Brief:
With the first line below as the start and the line containing "What the gauges" as the end, copy every line between them exactly, ends included.

Data excerpts:
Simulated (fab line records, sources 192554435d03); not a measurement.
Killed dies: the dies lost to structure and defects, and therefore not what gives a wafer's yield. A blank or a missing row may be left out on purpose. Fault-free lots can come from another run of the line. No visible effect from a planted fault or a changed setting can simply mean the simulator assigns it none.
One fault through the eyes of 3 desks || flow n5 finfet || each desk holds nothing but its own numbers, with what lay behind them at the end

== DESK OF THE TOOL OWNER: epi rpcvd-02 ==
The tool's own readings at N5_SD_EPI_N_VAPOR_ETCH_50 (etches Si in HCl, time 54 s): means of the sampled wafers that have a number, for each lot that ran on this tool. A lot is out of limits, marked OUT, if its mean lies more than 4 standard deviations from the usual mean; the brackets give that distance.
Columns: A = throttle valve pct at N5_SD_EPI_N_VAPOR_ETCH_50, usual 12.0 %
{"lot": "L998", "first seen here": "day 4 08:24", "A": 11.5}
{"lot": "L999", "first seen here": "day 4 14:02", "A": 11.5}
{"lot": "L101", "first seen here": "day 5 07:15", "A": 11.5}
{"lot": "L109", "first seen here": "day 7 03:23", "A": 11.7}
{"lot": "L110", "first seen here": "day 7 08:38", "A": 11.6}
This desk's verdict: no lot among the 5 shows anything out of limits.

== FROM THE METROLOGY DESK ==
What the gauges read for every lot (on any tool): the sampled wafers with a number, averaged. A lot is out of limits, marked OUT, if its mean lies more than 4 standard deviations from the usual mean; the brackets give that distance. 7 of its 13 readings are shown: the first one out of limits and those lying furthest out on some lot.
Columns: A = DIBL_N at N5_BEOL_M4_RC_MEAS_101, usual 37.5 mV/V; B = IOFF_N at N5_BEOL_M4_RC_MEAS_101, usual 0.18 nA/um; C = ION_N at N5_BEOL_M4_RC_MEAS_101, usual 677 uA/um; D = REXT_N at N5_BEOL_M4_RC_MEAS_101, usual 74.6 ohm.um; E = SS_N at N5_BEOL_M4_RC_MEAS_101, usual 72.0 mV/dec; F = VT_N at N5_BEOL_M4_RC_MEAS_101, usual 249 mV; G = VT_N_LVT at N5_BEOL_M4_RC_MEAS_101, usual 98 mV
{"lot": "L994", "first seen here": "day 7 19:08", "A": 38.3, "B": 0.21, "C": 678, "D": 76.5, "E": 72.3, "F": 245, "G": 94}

Exercise result:
Simulated (fab line records, sources 192554435d03); not a measurement.
Killed dies: the dies lost to structure and defects, and therefore not what gives a wafer's yield. A blank or a missing row may be left out on purpose. Fault-free lots can come from another run of the line. No visible effect from a planted fault or a changed setting can simply mean the simulator assigns it none.
One fault through the eyes of 3 desks || flow n5 finfet || each desk holds nothing but its own numbers, with what lay behind them at the end

== DESK OF THE TOOL OWNER: epi rpcvd-02 ==
The tool's own readings at N5_SD_EPI_N_VAPOR_ETCH_50 (etches Si in HCl, time 54 s): means of the sampled wafers that have a number, for each lot that ran on this tool. A lot is out of limits, marked OUT, if its mean lies more than 4 standard deviations from the usual mean; the brackets give that distance.
Columns: A = throttle valve pct at N5_SD_EPI_N_VAPOR_ETCH_50, usual 12.0 %
{"lot": "L998", "first seen here": "day 4 08:24", "A": 11.5}
{"lot": "L999", "first seen here": "day 4 14:02", "A": 11.5}
{"lot": "L101", "first seen here": "day 5 07:15", "A": 11.5}
{"lot": "L109", "first seen here": "day 7 03:23", "A": 11.7}
{"lot": "L110", "first seen here": "day 7 08:38", "A": 11.6}
This desk's verdict: no lot among the 5 shows anything out of limits.

== FROM THE METROLOGY DESK ==
What the gauges read for every lot (on any tool): the sampled wafers with a number, averaged. A lot is out of limits, marked OUT, if its mean lies more than 4 standard deviations from the usual mean; the brackets give that distance. 7 of its 13 readings are shown: the first one out of limits and those lying furthest out on some lot.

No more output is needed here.